◆ Exercise ◆
Starting at the line with "2,42.5,22.0,50,45,767,2.2,207.1,1125.6,100.02,41.88" and going on through the line with "7,402.4,23.5,50,30,1973,362.1,567.0,1485.5,99.99,29.45", reproduce each line in the records below exactly and nothing more.

◆ Entries provided ◆
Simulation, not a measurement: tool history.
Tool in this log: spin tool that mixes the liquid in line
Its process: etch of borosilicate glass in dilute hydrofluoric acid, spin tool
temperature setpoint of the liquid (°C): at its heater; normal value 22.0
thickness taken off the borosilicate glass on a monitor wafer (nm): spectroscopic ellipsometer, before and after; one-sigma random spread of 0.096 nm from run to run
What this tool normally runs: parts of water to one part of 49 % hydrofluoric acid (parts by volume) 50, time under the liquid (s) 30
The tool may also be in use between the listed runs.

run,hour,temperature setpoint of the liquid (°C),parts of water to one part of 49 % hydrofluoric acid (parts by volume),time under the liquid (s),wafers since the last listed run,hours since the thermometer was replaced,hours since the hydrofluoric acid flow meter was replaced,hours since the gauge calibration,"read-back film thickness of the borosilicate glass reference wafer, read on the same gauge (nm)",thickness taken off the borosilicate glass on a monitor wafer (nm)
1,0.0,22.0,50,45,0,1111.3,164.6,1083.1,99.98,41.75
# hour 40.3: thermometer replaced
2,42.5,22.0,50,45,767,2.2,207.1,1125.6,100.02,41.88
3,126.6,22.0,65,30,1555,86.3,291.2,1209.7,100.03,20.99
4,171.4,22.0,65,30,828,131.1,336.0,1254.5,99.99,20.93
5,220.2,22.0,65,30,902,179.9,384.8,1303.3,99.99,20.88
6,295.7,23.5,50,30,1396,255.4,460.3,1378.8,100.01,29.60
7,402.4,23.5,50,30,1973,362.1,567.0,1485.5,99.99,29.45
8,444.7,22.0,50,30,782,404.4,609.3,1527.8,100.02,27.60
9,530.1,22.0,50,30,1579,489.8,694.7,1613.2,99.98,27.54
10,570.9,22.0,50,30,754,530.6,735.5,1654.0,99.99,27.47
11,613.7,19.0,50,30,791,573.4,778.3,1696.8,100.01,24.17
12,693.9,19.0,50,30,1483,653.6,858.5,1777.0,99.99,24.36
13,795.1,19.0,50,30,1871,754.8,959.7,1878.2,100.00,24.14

◆ Exercise output ◆
2,42.5,22.0,50,45,767,2.2,207.1,1125.6,100.02,41.88
3,126.6,22.0,65,30,1555,86.3,291.2,1209.7,100.03,20.99
4,171.4,22.0,65,30,828,131.1,336.0,1254.5,99.99,20.93
5,220.2,22.0,65,30,902,179.9,384.8,1303.3,99.99,20.88
6,295.7,23.5,50,30,1396,255.4,460.3,1378.8,100.01,29.60
7,402.4,23.5,50,30,1973,362.1,567.0,1485.5,99.99,29.45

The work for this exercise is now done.